◆ **Work task**:
Copy each line of the data exactly. Leave nothing out.

◆ **Provided material**:
=== Section Start ===

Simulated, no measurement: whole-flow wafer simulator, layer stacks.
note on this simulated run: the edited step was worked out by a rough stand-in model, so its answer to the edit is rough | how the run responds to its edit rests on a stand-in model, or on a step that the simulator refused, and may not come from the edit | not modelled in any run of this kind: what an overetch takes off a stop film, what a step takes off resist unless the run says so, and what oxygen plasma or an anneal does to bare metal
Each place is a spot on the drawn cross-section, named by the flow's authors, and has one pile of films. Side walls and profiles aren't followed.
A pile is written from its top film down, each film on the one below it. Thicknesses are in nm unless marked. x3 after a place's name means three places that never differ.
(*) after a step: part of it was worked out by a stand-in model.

=== Section End ===

◆ **Your response**:
Simulated, no measurement: whole-flow wafer simulator, layer stacks.
note on this simulated run: the edited step was worked out by a rough stand-in model, so its answer to the edit is rough | how the run responds to its edit rests on a stand-in model, or on a step that the simulator refused, and may not come from the edit | not modelled in any run of this kind: what an overetch takes off a stop film, what a step takes off resist unless the run says so, and what oxygen plasma or an anneal does to bare metal
Each place is a spot on the drawn cross-section, named by the flow's authors, and has one pile of films. Side walls and profiles aren't followed.
A pile is written from its top film down, each film on the one below it. Thicknesses are in nm unless marked. x3 after a place's name means three places that never differ.
(*) after a step: part of it was worked out by a stand-in model.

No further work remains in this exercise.